## Provided information
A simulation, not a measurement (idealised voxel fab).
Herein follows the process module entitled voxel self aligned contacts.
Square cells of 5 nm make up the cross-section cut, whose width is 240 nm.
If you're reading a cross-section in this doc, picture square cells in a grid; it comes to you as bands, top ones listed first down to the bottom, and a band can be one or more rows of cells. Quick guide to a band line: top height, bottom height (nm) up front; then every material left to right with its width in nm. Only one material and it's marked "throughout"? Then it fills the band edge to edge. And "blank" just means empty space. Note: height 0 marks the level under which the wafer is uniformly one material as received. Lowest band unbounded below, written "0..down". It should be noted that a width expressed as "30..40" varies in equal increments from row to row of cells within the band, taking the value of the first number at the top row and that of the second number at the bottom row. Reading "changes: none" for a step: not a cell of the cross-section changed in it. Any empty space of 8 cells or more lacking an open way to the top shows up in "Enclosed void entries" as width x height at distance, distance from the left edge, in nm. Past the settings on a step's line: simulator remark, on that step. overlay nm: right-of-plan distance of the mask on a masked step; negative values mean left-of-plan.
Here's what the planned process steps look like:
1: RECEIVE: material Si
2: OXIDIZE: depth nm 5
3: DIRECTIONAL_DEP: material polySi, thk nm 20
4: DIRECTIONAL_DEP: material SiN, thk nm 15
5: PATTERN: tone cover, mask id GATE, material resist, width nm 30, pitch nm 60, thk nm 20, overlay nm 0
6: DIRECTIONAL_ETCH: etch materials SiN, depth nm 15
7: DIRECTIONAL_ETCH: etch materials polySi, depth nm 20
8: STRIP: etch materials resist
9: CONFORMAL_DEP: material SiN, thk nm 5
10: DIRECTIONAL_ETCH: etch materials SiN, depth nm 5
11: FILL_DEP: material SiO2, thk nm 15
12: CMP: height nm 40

## Work instruction
Give back exactly the lines above, from the line containing "4: DIRECTIONAL_DEP: material SiN, thk nm 15" through the line containing "9: CONFORMAL_DEP: material SiN, thk nm 5", with both end lines and nothing more.

## Exercise solution
4: DIRECTIONAL_DEP: material SiN, thk nm 15
5: PATTERN: tone cover, mask id GATE, material resist, width nm 30, pitch nm 60, thk nm 20, overlay nm 0
6: DIRECTIONAL_ETCH: etch materials SiN, depth nm 15
7: DIRECTIONAL_ETCH: etch materials polySi, depth nm 20
8: STRIP: etch materials resist
9: CONFORMAL_DEP: material SiN, thk nm 5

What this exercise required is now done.